▸ **WORK ORDER**: From the first line to the last, reproduce the records exactly as they appear below.

------

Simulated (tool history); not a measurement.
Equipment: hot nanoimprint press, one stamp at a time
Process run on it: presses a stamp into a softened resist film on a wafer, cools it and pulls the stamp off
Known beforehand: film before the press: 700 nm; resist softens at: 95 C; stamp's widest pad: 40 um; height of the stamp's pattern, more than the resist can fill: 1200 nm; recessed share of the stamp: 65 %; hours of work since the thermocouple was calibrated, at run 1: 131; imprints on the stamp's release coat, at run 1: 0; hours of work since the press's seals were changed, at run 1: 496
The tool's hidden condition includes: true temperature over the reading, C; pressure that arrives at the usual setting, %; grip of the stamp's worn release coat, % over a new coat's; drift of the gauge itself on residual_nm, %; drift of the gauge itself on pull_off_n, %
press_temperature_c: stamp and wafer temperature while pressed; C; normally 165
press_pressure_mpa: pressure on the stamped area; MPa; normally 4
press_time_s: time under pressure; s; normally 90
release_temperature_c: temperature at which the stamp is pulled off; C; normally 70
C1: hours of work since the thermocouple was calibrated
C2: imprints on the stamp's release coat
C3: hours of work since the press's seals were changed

------

▸ **EXERCISE OUTPUT**:
Simulated (tool history); not a measurement.
Equipment: hot nanoimprint press, one stamp at a time
Process run on it: presses a stamp into a softened resist film on a wafer, cools it and pulls the stamp off
Known beforehand: film before the press: 700 nm; resist softens at: 95 C; stamp's widest pad: 40 um; height of the stamp's pattern, more than the resist can fill: 1200 nm; recessed share of the stamp: 65 %; hours of work since the thermocouple was calibrated, at run 1: 131; imprints on the stamp's release coat, at run 1: 0; hours of work since the press's seals were changed, at run 1: 496
The tool's hidden condition includes: true temperature over the reading, C; pressure that arrives at the usual setting, %; grip of the stamp's worn release coat, % over a new coat's; drift of the gauge itself on residual_nm, %; drift of the gauge itself on pull_off_n, %
press_temperature_c: stamp and wafer temperature while pressed; C; normally 165
press_pressure_mpa: pressure on the stamped area; MPa; normally 4
press_time_s: time under pressure; s; normally 90
release_temperature_c: temperature at which the stamp is pulled off; C; normally 70
C1: hours of work since the thermocouple was calibrated
C2: imprints on the stamp's release coat
C3: hours of work since the press's seals were changed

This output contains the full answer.